- **Stored data**:
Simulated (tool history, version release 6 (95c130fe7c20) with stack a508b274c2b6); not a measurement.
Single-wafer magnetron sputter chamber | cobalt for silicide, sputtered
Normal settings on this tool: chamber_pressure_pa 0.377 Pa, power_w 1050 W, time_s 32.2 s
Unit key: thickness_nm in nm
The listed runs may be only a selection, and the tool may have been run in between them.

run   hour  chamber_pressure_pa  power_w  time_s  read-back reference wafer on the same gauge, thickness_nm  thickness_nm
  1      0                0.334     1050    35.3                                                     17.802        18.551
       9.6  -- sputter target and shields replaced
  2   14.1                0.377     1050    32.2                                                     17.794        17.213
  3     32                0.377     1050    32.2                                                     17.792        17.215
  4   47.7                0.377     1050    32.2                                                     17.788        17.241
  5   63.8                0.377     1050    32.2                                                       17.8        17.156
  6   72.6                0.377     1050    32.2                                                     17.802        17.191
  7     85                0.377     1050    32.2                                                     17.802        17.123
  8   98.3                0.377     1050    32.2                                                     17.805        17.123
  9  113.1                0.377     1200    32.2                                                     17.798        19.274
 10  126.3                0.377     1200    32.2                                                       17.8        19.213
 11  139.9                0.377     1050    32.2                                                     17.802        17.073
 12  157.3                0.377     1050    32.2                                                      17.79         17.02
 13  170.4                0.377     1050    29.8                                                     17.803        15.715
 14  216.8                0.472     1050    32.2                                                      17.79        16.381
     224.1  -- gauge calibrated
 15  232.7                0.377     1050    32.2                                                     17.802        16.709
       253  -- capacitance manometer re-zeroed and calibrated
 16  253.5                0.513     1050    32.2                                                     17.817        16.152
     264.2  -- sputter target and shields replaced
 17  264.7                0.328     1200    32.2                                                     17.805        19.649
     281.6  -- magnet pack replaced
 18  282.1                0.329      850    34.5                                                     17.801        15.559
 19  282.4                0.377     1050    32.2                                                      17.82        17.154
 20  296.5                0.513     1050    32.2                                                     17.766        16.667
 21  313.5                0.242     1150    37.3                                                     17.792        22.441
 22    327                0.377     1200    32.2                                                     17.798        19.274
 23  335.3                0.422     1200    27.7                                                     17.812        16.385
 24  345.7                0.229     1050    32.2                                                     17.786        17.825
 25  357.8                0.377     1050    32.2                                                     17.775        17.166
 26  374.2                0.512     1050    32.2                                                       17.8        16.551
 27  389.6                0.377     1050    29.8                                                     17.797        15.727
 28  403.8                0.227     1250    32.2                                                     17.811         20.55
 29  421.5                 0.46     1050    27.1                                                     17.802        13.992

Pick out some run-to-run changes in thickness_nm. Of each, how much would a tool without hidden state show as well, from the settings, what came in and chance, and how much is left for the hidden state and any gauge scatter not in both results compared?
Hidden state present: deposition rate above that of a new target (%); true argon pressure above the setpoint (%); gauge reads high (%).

- **Brief**: Word for word, restate the lines above from the line containing "Single-wafer magnetron sputter" through the line containing "The listed runs", with both included and nothing else.

- **Result**:
Single-wafer magnetron sputter chamber | cobalt for silicide, sputtered
Normal settings on this tool: chamber_pressure_pa 0.377 Pa, power_w 1050 W, time_s 32.2 s
Unit key: thickness_nm in nm
The listed runs may be only a selection, and the tool may have been run in between them.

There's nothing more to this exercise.